(Work request) A word-for-word restatement of the data is what is needed.

··········
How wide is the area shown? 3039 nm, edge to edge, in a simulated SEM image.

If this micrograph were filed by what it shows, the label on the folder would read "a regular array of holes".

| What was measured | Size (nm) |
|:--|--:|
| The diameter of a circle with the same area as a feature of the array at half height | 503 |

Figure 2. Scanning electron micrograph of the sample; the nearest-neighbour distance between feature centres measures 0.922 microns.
··········

(Response box)
How wide is the area shown? 3039 nm, edge to edge, in a simulated SEM image.

If this micrograph were filed by what it shows, the label on the folder would read "a regular array of holes".

| What was measured | Size (nm) |
|:--|--:|
| The diameter of a circle with the same area as a feature of the array at half height | 503 |

Figure 2. Scanning electron micrograph of the sample; the nearest-neighbour distance between feature centres measures 0.922 microns.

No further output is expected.